Work instruction: Could you restate every record below word for word?

Dataset:
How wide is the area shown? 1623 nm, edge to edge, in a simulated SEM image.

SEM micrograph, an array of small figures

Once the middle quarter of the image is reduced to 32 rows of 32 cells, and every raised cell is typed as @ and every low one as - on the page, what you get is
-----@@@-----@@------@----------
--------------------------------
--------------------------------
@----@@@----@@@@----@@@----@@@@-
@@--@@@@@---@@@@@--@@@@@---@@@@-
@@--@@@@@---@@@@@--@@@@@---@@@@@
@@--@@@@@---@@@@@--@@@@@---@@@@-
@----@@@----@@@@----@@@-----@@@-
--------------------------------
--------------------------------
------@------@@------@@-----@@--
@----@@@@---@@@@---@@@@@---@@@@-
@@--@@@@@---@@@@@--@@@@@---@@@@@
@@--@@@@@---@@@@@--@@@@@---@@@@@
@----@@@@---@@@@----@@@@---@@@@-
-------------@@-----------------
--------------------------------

Answer area:
How wide is the area shown? 1623 nm, edge to edge, in a simulated SEM image.

SEM micrograph, an array of small figures

Once the middle quarter of the image is reduced to 32 rows of 32 cells, and every raised cell is typed as @ and every low one as - on the page, what you get is
-----@@@-----@@------@----------
--------------------------------
--------------------------------
@----@@@----@@@@----@@@----@@@@-
@@--@@@@@---@@@@@--@@@@@---@@@@-
@@--@@@@@---@@@@@--@@@@@---@@@@@
@@--@@@@@---@@@@@--@@@@@---@@@@-
@----@@@----@@@@----@@@-----@@@-
--------------------------------
--------------------------------
------@------@@------@@-----@@--
@----@@@@---@@@@---@@@@@---@@@@-
@@--@@@@@---@@@@@--@@@@@---@@@@@
@@--@@@@@---@@@@@--@@@@@---@@@@@
@----@@@@---@@@@----@@@@---@@@@-
-------------@@-----------------
--------------------------------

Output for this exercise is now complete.